BRIEF — Please reproduce the data below exactly, from the first line through the line containing "is: from day 3 18:31", and leave every later line out.

EXCERPTED RECORDS —

Segment Open

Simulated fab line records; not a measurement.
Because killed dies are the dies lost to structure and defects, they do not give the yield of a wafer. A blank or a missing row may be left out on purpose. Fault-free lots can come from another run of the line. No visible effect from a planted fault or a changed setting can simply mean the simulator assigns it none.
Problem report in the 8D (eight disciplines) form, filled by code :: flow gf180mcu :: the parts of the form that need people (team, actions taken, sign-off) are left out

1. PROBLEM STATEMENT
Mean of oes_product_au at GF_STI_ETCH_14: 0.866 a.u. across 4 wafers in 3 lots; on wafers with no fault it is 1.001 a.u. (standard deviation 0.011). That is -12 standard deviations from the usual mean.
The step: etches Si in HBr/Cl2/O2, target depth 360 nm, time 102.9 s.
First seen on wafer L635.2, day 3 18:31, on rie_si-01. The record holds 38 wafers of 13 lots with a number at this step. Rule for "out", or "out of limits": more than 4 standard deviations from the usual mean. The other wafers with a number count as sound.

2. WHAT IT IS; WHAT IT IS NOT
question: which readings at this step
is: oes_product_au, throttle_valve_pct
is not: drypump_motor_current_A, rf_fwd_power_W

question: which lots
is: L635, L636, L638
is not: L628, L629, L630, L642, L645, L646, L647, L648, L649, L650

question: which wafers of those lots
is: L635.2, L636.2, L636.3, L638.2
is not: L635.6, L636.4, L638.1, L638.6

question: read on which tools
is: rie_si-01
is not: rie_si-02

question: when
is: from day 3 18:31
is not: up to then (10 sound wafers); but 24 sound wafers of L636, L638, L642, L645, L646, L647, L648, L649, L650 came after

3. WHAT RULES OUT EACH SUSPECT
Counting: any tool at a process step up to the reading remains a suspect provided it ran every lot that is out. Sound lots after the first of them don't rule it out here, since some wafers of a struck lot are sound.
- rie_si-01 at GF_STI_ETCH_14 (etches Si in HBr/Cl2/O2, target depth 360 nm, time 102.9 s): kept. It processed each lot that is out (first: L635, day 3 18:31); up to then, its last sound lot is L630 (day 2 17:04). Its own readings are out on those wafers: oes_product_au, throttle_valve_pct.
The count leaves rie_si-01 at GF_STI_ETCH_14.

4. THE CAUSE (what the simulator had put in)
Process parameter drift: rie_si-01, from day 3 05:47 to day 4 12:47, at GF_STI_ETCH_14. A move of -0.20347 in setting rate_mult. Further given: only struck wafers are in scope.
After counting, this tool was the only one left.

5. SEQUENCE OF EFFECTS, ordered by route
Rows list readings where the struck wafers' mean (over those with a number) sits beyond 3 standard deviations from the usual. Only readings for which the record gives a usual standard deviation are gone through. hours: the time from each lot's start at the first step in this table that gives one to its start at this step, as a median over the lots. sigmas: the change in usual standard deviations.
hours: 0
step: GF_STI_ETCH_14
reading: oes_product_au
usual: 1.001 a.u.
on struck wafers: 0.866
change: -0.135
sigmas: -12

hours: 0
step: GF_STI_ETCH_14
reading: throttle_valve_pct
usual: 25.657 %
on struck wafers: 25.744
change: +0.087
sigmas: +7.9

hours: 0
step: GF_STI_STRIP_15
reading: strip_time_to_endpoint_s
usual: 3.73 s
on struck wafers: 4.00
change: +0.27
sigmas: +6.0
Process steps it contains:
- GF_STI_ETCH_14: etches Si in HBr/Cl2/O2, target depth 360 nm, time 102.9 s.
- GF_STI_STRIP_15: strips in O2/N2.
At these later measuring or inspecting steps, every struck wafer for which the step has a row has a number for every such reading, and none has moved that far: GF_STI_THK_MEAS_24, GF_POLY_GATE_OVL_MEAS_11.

Segment Closed

ANSWER BOX —
Simulated fab line records; not a measurement.
Because killed dies are the dies lost to structure and defects, they do not give the yield of a wafer. A blank or a missing row may be left out on purpose. Fault-free lots can come from another run of the line. No visible effect from a planted fault or a changed setting can simply mean the simulator assigns it none.
Problem report in the 8D (eight disciplines) form, filled by code :: flow gf180mcu :: the parts of the form that need people (team, actions taken, sign-off) are left out

1. PROBLEM STATEMENT
Mean of oes_product_au at GF_STI_ETCH_14: 0.866 a.u. across 4 wafers in 3 lots; on wafers with no fault it is 1.001 a.u. (standard deviation 0.011). That is -12 standard deviations from the usual mean.
The step: etches Si in HBr/Cl2/O2, target depth 360 nm, time 102.9 s.
First seen on wafer L635.2, day 3 18:31, on rie_si-01. The record holds 38 wafers of 13 lots with a number at this step. Rule for "out", or "out of limits": more than 4 standard deviations from the usual mean. The other wafers with a number count as sound.

2. WHAT IT IS; WHAT IT IS NOT
question: which readings at this step
is: oes_product_au, throttle_valve_pct
is not: drypump_motor_current_A, rf_fwd_power_W

question: which lots
is: L635, L636, L638
is not: L628, L629, L630, L642, L645, L646, L647, L648, L649, L650

question: which wafers of those lots
is: L635.2, L636.2, L636.3, L638.2
is not: L635.6, L636.4, L638.1, L638.6

question: read on which tools
is: rie_si-01
is not: rie_si-02

question: when
is: from day 3 18:31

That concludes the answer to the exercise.